---------- Data listing ----------

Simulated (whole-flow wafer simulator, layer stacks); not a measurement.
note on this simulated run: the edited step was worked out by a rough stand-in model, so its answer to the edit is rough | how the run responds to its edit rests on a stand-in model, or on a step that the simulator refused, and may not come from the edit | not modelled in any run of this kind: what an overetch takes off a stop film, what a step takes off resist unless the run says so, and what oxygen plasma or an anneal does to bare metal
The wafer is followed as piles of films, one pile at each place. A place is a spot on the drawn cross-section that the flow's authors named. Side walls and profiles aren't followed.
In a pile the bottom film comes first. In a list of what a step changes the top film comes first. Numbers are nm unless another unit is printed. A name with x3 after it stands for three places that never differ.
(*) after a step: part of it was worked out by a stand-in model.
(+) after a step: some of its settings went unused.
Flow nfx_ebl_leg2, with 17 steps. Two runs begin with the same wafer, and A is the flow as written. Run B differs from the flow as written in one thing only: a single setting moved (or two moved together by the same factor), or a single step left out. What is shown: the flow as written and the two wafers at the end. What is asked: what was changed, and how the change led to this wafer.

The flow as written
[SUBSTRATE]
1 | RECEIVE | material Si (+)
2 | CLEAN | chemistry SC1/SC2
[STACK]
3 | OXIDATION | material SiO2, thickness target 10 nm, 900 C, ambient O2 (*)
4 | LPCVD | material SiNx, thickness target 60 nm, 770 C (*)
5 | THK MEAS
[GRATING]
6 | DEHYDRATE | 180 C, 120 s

----------

**Work instruction**
From the first line to the last, transcribe the listing exactly.

**Answer section**
Simulated (whole-flow wafer simulator, layer stacks); not a measurement.
note on this simulated run: the edited step was worked out by a rough stand-in model, so its answer to the edit is rough | how the run responds to its edit rests on a stand-in model, or on a step that the simulator refused, and may not come from the edit | not modelled in any run of this kind: what an overetch takes off a stop film, what a step takes off resist unless the run says so, and what oxygen plasma or an anneal does to bare metal
The wafer is followed as piles of films, one pile at each place. A place is a spot on the drawn cross-section that the flow's authors named. Side walls and profiles aren't followed.
In a pile the bottom film comes first. In a list of what a step changes the top film comes first. Numbers are nm unless another unit is printed. A name with x3 after it stands for three places that never differ.
(*) after a step: part of it was worked out by a stand-in model.
(+) after a step: some of its settings went unused.
Flow nfx_ebl_leg2, with 17 steps. Two runs begin with the same wafer, and A is the flow as written. Run B differs from the flow as written in one thing only: a single setting moved (or two moved together by the same factor), or a single step left out. What is shown: the flow as written and the two wafers at the end. What is asked: what was changed, and how the change led to this wafer.

The flow as written
[SUBSTRATE]
1 | RECEIVE | material Si (+)
2 | CLEAN | chemistry SC1/SC2
[STACK]
3 | OXIDATION | material SiO2, thickness target 10 nm, 900 C, ambient O2 (*)
4 | LPCVD | material SiNx, thickness target 60 nm, 770 C (*)
5 | THK MEAS
[GRATING]
6 | DEHYDRATE | 180 C, 120 s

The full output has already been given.